WORK ORDER:
From the line with "Xsec cut, 295 nm wide, square cell size 5 nm." through the line with "How to read", inclusive, return each line of the data below exactly and leave the rest out.

SUPPLIED ENTRIES:
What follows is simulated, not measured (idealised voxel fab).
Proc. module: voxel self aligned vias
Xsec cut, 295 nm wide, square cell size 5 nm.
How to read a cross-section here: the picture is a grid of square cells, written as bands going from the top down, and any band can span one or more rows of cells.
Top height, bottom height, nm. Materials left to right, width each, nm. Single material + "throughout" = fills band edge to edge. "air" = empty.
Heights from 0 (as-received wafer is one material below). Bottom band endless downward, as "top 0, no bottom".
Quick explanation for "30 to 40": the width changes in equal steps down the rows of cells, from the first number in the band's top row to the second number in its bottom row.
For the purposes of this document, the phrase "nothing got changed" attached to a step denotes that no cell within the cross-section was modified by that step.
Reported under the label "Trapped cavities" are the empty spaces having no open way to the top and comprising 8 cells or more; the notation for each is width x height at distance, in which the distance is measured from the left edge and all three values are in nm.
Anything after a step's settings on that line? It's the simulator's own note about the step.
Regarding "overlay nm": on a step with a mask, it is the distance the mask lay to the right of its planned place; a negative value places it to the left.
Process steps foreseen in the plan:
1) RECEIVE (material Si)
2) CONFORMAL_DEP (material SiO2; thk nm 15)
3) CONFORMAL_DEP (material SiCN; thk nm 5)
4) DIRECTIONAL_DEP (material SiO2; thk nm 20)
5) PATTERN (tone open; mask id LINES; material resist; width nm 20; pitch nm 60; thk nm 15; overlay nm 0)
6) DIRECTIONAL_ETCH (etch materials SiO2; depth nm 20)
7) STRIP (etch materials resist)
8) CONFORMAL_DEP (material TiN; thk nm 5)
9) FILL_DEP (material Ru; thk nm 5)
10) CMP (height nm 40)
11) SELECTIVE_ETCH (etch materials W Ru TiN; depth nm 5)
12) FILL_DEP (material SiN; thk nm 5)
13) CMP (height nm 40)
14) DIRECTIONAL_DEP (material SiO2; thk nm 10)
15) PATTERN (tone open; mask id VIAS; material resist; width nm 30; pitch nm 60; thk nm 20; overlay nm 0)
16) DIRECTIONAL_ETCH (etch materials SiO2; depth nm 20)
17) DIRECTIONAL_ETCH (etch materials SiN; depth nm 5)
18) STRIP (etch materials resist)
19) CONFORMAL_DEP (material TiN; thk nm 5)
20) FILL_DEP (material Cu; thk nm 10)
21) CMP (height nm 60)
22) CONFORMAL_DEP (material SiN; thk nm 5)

WORKED SOLUTION:
Xsec cut, 295 nm wide, square cell size 5 nm.
How to read a cross-section here: the picture is a grid of square cells, written as bands going from the top down, and any band can span one or more rows of cells.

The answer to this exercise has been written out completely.